Data for review
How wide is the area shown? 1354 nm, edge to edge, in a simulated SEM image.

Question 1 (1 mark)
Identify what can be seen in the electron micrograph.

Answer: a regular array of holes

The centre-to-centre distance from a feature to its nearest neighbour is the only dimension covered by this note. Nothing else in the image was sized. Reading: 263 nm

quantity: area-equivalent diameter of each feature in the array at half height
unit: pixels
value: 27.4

Assignment
Look at the entries above. Then set all of them down again exactly.

Task output
How wide is the area shown? 1354 nm, edge to edge, in a simulated SEM image.

Question 1 (1 mark)
Identify what can be seen in the electron micrograph.

Answer: a regular array of holes

The centre-to-centre distance from a feature to its nearest neighbour is the only dimension covered by this note. Nothing else in the image was sized. Reading: 263 nm

quantity: area-equivalent diameter of each feature in the array at half height
unit: pixels
value: 27.4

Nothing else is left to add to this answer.